[REQUIREMENT] Exactly retype the lines of the material from its first line to the line with "Fig. 1. SEM", including both.

■ ■ ■ ■

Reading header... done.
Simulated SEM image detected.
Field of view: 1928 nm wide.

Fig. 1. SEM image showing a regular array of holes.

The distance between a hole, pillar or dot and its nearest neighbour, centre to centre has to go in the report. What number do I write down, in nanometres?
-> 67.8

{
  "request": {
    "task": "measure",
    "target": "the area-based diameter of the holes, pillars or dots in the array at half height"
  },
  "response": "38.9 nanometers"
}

■ ■ ■ ■

[WRITTEN SOLUTION]
Reading header... done.
Simulated SEM image detected.
Field of view: 1928 nm wide.

Fig. 1. SEM image showing a regular array of holes.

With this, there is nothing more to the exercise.